◆ Extracted entries:
═══
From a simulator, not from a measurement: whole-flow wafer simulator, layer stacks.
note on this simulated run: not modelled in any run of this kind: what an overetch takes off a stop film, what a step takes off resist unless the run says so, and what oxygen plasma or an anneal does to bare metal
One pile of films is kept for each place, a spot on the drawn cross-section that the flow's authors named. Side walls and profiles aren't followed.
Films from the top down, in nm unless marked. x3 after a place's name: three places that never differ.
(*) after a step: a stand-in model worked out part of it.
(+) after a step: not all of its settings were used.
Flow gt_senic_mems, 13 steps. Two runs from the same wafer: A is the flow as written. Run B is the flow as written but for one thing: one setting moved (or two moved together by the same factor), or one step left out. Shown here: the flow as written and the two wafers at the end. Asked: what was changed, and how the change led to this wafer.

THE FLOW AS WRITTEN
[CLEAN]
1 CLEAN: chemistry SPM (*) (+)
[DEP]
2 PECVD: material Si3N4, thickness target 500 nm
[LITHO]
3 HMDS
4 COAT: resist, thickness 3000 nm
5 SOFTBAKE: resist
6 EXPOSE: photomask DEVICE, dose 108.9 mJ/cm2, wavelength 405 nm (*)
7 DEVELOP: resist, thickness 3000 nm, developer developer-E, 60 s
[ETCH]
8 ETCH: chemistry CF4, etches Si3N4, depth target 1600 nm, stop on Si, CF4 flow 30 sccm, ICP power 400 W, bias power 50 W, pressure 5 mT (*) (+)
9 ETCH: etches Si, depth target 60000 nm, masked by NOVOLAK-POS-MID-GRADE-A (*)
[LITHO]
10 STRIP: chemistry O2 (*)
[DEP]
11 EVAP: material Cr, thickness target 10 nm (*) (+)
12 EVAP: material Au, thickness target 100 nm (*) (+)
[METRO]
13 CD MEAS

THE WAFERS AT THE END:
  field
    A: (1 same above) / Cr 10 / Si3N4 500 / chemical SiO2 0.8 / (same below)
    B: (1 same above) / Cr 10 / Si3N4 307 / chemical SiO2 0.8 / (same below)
═══

◆ Work order: Reproduce exactly, and only, the part of the listing above that begins at the line with "7 DEVELOP: resist, thickness" and goes on through the line with "11 EVAP: material".

◆ Task output:
7 DEVELOP: resist, thickness 3000 nm, developer developer-E, 60 s
[ETCH]
8 ETCH: chemistry CF4, etches Si3N4, depth target 1600 nm, stop on Si, CF4 flow 30 sccm, ICP power 400 W, bias power 50 W, pressure 5 mT (*) (+)
9 ETCH: etches Si, depth target 60000 nm, masked by NOVOLAK-POS-MID-GRADE-A (*)
[LITHO]
10 STRIP: chemistry O2 (*)
[DEP]
11 EVAP: material Cr, thickness target 10 nm (*) (+)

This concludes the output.